=== Begin Enclosure ===

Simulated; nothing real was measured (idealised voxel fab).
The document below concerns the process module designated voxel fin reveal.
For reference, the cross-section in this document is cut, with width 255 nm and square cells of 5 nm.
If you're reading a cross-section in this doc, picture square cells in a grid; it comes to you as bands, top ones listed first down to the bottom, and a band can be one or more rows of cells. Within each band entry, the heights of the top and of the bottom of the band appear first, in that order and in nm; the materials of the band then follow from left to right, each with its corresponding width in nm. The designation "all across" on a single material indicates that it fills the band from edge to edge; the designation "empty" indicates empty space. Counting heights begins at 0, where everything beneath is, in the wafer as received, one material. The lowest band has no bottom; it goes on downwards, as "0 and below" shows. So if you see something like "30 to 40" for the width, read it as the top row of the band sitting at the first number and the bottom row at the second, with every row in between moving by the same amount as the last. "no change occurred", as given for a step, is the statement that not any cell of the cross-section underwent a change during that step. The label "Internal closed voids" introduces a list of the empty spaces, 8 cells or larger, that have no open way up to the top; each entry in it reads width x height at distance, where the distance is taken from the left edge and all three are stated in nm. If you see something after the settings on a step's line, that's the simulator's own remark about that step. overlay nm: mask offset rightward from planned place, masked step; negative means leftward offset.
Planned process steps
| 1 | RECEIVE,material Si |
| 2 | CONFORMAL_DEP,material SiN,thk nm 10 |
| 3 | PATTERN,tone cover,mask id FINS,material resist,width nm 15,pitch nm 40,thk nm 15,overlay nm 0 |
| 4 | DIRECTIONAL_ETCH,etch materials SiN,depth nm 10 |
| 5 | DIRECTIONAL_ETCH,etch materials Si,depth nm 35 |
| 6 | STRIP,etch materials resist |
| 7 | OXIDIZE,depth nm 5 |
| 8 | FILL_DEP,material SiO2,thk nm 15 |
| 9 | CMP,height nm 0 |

=== End Enclosure ===

Find the line with "RECEIVE,material Si |" in the material above. Reproduce it and each line after it up to and including the line with "Si,depth nm 35 |".

# ANSWER SECTION:
| 1 | RECEIVE,material Si |
| 2 | CONFORMAL_DEP,material SiN,thk nm 10 |
| 3 | PATTERN,tone cover,mask id FINS,material resist,width nm 15,pitch nm 40,thk nm 15,overlay nm 0 |
| 4 | DIRECTIONAL_ETCH,etch materials SiN,depth nm 10 |
| 5 | DIRECTIONAL_ETCH,etch materials Si,depth nm 35 |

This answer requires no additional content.